Your output should be the lines of the entries below, exactly, from the first one through the line that holds "Materials: From the".

▶ [Source data]:
____________
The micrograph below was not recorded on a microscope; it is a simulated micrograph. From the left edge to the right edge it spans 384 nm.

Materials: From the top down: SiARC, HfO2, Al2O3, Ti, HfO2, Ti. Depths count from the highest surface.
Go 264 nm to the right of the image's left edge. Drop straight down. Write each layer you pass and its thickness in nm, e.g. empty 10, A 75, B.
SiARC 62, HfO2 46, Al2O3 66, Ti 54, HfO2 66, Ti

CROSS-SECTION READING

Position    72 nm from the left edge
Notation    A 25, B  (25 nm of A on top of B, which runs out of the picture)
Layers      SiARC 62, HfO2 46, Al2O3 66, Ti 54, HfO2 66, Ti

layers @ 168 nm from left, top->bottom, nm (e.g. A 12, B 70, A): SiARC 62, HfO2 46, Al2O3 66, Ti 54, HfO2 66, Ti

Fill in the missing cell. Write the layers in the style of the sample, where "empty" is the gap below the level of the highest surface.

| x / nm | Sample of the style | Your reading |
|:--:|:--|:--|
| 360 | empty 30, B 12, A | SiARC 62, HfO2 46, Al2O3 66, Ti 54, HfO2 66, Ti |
____________

▶ [Result]:
The micrograph below was not recorded on a microscope; it is a simulated micrograph. From the left edge to the right edge it spans 384 nm.

Materials: From the top down: SiARC, HfO2, Al2O3, Ti, HfO2, Ti. Depths count from the highest surface.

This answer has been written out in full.